• [BRIEF]: Using the material below, return exactly the lines between the one holding "Process module, titled voxel wiring stack" and the one holding "It is cross-section", inclusive, and no others.

### RECORDS SHOWN ###

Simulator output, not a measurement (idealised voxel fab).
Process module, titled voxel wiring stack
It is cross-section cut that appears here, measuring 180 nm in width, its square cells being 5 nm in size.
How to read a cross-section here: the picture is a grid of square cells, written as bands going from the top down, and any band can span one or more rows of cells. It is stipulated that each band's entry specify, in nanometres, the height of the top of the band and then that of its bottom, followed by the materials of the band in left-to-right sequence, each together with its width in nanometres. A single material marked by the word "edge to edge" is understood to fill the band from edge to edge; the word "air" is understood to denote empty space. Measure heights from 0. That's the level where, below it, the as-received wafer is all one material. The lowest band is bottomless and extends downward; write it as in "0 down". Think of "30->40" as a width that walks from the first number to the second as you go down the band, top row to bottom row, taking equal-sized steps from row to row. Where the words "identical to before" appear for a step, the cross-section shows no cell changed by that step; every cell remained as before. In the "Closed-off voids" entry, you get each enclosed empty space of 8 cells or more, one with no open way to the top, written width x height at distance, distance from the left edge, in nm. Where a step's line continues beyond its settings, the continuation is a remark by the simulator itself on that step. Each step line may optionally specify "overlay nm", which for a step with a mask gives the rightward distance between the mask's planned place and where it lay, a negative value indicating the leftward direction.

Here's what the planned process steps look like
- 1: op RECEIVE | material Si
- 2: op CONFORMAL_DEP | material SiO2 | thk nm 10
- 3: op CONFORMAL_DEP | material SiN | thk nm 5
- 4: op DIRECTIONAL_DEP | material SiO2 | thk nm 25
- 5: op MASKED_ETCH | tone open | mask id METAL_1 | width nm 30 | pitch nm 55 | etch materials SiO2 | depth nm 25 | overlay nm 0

###

• [EXERCISE ANSWER]:
Process module, titled voxel wiring stack
It is cross-section cut that appears here, measuring 180 nm in width, its square cells being 5 nm in size.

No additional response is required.